Assignment = Find the line holding "Reading order for" in the entries below. Give it again exactly, along with every line after it up to and including the line holding "in that step.".

Record set =
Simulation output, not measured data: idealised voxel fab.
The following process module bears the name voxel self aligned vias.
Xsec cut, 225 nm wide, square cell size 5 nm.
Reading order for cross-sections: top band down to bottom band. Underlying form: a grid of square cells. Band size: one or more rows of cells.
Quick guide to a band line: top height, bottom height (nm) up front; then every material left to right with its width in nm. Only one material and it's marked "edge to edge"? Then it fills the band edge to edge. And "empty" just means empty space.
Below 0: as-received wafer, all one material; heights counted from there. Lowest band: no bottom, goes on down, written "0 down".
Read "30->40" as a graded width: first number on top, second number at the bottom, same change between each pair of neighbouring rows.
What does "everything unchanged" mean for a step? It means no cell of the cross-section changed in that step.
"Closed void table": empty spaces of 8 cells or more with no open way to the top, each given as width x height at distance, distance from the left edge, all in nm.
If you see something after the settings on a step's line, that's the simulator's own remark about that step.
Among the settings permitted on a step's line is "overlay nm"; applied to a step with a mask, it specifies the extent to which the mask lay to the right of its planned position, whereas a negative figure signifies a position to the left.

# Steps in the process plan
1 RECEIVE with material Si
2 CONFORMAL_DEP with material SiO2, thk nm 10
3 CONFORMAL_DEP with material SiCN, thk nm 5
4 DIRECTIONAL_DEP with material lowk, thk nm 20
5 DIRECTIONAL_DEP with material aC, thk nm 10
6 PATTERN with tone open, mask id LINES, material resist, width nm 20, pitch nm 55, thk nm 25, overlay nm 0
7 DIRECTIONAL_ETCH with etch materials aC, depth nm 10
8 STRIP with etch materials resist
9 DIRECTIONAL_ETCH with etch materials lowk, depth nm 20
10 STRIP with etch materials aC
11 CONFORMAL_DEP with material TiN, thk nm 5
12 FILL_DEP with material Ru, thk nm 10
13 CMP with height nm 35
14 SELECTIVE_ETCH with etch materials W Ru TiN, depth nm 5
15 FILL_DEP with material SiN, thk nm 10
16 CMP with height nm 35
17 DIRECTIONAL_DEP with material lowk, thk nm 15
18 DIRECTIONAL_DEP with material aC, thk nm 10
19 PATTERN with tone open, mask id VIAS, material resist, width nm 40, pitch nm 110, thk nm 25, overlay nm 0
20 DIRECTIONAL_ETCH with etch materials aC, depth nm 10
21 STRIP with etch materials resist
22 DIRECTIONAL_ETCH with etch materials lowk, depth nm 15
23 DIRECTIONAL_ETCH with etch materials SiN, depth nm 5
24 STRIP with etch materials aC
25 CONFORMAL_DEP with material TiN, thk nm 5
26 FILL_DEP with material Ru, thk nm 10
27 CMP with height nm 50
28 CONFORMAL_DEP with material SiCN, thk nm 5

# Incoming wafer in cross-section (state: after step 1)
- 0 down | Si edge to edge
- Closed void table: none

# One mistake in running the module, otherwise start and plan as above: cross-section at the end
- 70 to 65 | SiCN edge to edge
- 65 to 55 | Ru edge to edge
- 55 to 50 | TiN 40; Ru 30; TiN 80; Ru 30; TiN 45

Task output =
Reading order for cross-sections: top band down to bottom band. Underlying form: a grid of square cells. Band size: one or more rows of cells.
Quick guide to a band line: top height, bottom height (nm) up front; then every material left to right with its width in nm. Only one material and it's marked "edge to edge"? Then it fills the band edge to edge. And "empty" just means empty space.
Below 0: as-received wafer, all one material; heights counted from there. Lowest band: no bottom, goes on down, written "0 down".
Read "30->40" as a graded width: first number on top, second number at the bottom, same change between each pair of neighbouring rows.
What does "everything unchanged" mean for a step? It means no cell of the cross-section changed in that step.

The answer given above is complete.